Activity:
Transcribe the records in full.

=== Section Start ===

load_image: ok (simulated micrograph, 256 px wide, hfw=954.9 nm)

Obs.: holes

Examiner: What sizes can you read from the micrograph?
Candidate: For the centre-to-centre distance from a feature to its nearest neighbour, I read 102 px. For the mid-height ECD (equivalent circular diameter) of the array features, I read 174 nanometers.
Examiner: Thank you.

=== Section End ===

Written solution:
load_image: ok (simulated micrograph, 256 px wide, hfw=954.9 nm)

Obs.: holes

Examiner: What sizes can you read from the micrograph?
Candidate: For the centre-to-centre distance from a feature to its nearest neighbour, I read 102 px. For the mid-height ECD (equivalent circular diameter) of the array features, I read 174 nanometers.
Examiner: Thank you.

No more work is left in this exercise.